## GIVEN RECORDS
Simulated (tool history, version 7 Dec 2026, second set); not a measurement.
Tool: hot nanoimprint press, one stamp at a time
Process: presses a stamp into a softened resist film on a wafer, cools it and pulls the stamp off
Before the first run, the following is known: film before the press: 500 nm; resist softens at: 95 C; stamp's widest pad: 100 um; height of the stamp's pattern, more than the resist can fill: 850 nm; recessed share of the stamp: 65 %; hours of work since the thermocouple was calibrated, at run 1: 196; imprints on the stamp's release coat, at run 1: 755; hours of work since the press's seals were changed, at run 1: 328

## REQUIRED ACTION
Exactly as they stand, repeat all the records.

## RESPONSE AREA
Simulated (tool history, version 7 Dec 2026, second set); not a measurement.
Tool: hot nanoimprint press, one stamp at a time
Process: presses a stamp into a softened resist film on a wafer, cools it and pulls the stamp off
Before the first run, the following is known: film before the press: 500 nm; resist softens at: 95 C; stamp's widest pad: 100 um; height of the stamp's pattern, more than the resist can fill: 850 nm; recessed share of the stamp: 65 %; hours of work since the thermocouple was calibrated, at run 1: 196; imprints on the stamp's release coat, at run 1: 755; hours of work since the press's seals were changed, at run 1: 328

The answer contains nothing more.